▸ EXERCISE: A complete, word-for-word restatement of the entries is needed.

##### DATA TO EXAMINE

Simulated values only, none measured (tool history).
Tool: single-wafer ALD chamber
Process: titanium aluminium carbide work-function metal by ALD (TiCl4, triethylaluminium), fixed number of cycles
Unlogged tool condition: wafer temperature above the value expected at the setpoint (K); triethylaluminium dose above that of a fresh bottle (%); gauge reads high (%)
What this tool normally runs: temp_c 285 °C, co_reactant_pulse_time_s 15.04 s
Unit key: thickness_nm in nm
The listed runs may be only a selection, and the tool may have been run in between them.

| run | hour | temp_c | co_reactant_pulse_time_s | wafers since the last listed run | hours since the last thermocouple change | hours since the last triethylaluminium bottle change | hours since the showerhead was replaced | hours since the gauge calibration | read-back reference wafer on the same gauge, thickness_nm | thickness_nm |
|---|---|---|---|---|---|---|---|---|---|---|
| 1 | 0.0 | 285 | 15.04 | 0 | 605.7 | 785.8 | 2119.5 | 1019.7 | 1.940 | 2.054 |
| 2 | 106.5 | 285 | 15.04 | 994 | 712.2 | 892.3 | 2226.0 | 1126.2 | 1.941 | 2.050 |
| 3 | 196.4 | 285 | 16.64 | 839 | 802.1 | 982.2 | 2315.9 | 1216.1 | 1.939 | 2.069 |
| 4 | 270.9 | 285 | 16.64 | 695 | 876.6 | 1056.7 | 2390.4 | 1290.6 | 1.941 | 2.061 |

##########

▸ TASK RESULT:
Simulated values only, none measured (tool history).
Tool: single-wafer ALD chamber
Process: titanium aluminium carbide work-function metal by ALD (TiCl4, triethylaluminium), fixed number of cycles
Unlogged tool condition: wafer temperature above the value expected at the setpoint (K); triethylaluminium dose above that of a fresh bottle (%); gauge reads high (%)
What this tool normally runs: temp_c 285 °C, co_reactant_pulse_time_s 15.04 s
Unit key: thickness_nm in nm
The listed runs may be only a selection, and the tool may have been run in between them.

| run | hour | temp_c | co_reactant_pulse_time_s | wafers since the last listed run | hours since the last thermocouple change | hours since the last triethylaluminium bottle change | hours since the showerhead was replaced | hours since the gauge calibration | read-back reference wafer on the same gauge, thickness_nm | thickness_nm |
|---|---|---|---|---|---|---|---|---|---|---|
| 1 | 0.0 | 285 | 15.04 | 0 | 605.7 | 785.8 | 2119.5 | 1019.7 | 1.940 | 2.054 |
| 2 | 106.5 | 285 | 15.04 | 994 | 712.2 | 892.3 | 2226.0 | 1126.2 | 1.941 | 2.050 |
| 3 | 196.4 | 285 | 16.64 | 839 | 802.1 | 982.2 | 2315.9 | 1216.1 | 1.939 | 2.069 |
| 4 | 270.9 | 285 | 16.64 | 695 | 876.6 | 1056.7 | 2390.4 | 1290.6 | 1.941 | 2.061 |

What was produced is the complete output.